◆ **Work instruction**: Copy the lines exactly. Begin at the first line of the data and stop after the line with "[result] 23.4 px".

START Given records

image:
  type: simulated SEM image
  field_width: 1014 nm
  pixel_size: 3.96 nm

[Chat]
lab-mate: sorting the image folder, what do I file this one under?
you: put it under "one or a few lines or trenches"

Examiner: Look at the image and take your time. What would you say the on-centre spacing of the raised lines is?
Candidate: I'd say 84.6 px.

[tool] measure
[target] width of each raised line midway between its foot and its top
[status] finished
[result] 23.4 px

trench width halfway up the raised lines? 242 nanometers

END Given records

◆ **Exercise solution**:
image:
  type: simulated SEM image
  field_width: 1014 nm
  pixel_size: 3.96 nm

[Chat]
lab-mate: sorting the image folder, what do I file this one under?
you: put it under "one or a few lines or trenches"

Examiner: Look at the image and take your time. What would you say the on-centre spacing of the raised lines is?
Candidate: I'd say 84.6 px.

[tool] measure
[target] width of each raised line midway between its foot and its top
[status] finished
[result] 23.4 px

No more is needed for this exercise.